WORK TASK: Please write out exactly, and only, the lines from the first in the material below to the line containing "Units used: source_w", both included.

GIVEN RECORDS:
.....

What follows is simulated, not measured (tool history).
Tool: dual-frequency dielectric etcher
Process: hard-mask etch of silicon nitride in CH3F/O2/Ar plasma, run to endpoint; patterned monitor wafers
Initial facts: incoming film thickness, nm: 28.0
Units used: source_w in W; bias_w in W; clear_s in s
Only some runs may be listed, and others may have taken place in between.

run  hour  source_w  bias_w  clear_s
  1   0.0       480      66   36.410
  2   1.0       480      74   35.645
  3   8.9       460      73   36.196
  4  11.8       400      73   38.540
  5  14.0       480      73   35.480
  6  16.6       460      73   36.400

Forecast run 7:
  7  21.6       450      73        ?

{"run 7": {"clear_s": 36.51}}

.....

REPLY:
What follows is simulated, not measured (tool history).
Tool: dual-frequency dielectric etcher
Process: hard-mask etch of silicon nitride in CH3F/O2/Ar plasma, run to endpoint; patterned monitor wafers
Initial facts: incoming film thickness, nm: 28.0
Units used: source_w in W; bias_w in W; clear_s in s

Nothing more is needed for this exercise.